□ □ □ □ □ □ □

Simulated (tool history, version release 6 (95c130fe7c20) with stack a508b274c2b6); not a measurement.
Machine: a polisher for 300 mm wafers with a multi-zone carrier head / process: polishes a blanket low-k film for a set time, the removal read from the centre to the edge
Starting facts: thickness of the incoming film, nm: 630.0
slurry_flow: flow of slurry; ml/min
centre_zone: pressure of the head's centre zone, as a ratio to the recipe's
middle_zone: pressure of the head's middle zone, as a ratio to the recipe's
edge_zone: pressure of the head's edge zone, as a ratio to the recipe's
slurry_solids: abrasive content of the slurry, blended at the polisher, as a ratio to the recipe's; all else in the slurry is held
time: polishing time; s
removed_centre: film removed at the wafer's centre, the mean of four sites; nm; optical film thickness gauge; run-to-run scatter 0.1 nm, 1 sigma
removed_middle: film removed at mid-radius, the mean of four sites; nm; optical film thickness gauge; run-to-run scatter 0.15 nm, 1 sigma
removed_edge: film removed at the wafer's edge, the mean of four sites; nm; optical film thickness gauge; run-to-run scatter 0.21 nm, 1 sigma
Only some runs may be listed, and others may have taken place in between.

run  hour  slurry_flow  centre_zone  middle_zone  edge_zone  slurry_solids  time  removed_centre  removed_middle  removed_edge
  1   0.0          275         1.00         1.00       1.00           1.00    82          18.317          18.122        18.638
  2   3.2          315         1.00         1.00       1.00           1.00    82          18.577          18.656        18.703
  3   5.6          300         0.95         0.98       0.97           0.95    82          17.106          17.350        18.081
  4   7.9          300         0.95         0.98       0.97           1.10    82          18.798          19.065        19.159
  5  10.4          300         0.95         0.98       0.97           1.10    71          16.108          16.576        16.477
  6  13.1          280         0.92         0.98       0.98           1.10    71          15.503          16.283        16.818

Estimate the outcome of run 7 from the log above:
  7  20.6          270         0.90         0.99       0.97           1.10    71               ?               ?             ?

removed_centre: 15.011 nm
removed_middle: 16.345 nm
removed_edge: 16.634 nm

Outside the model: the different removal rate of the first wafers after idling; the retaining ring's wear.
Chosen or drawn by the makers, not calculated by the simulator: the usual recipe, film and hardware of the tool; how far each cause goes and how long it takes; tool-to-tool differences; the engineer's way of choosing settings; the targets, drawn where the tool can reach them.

□ □ □ □ □ □ □

» **Assignment**
Would you please write out, exactly and with no other lines, the stretch of the listing above from the line containing "Machine: a polisher" through the line containing "middle_zone: pressure of"?

» **Expected answer**
Machine: a polisher for 300 mm wafers with a multi-zone carrier head / process: polishes a blanket low-k film for a set time, the removal read from the centre to the edge
Starting facts: thickness of the incoming film, nm: 630.0
slurry_flow: flow of slurry; ml/min
centre_zone: pressure of the head's centre zone, as a ratio to the recipe's
middle_zone: pressure of the head's middle zone, as a ratio to the recipe's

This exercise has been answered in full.